* Stored data:
--------------------------------

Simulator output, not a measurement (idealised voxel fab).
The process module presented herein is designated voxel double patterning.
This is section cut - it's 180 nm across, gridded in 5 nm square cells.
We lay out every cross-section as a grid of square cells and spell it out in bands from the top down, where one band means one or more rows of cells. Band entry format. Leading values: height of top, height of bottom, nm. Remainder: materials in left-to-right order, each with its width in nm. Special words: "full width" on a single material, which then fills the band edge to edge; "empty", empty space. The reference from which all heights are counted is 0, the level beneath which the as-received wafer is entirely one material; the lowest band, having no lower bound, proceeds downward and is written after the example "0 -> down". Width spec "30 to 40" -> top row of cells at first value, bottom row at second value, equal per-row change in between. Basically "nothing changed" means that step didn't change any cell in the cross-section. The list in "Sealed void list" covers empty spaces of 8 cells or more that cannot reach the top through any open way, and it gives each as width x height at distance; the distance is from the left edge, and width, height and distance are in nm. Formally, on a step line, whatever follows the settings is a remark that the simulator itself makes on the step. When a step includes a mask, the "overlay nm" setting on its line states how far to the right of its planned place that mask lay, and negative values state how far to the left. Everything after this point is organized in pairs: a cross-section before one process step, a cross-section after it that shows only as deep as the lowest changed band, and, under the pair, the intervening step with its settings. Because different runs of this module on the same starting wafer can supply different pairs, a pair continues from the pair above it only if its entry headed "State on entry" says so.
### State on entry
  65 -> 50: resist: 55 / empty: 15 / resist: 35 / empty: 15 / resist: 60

--------------------------------

* Action item: Word for word, restate the lines of the listing above starting at the line with "The process module" and ending at the line with "This is section", and nothing outside them.

* Task answer:
The process module presented herein is designated voxel double patterning.
This is section cut - it's 180 nm across, gridded in 5 nm square cells.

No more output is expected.